## Task item
From the first line of the records down to the one that holds "FYI the section", transcribe each line exactly and add nothing.

___ Given data ___
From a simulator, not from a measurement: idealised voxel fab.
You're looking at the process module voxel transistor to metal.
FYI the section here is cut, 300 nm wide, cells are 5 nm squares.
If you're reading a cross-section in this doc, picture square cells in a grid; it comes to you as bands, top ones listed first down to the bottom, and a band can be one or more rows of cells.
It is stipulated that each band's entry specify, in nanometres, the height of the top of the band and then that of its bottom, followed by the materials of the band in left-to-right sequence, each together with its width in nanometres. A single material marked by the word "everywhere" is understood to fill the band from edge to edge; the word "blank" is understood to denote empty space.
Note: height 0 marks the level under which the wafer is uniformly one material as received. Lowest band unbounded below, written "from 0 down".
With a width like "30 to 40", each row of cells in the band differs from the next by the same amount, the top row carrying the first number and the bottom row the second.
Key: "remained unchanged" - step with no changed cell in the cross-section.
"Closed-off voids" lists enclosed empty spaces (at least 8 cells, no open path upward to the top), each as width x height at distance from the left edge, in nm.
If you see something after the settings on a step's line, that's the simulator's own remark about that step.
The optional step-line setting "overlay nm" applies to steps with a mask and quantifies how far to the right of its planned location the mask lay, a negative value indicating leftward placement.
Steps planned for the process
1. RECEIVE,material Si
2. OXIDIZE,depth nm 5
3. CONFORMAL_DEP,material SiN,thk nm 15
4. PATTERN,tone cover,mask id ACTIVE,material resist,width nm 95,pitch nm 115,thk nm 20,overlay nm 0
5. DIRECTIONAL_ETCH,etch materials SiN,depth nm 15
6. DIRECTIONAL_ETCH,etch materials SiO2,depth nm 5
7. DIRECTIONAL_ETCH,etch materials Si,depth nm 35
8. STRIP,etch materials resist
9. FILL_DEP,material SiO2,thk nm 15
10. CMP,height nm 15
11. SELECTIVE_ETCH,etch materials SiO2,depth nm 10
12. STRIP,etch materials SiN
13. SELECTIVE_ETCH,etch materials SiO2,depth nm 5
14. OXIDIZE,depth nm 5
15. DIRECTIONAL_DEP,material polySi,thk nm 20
___

## Your solution
From a simulator, not from a measurement: idealised voxel fab.
You're looking at the process module voxel transistor to metal.
FYI the section here is cut, 300 nm wide, cells are 5 nm squares.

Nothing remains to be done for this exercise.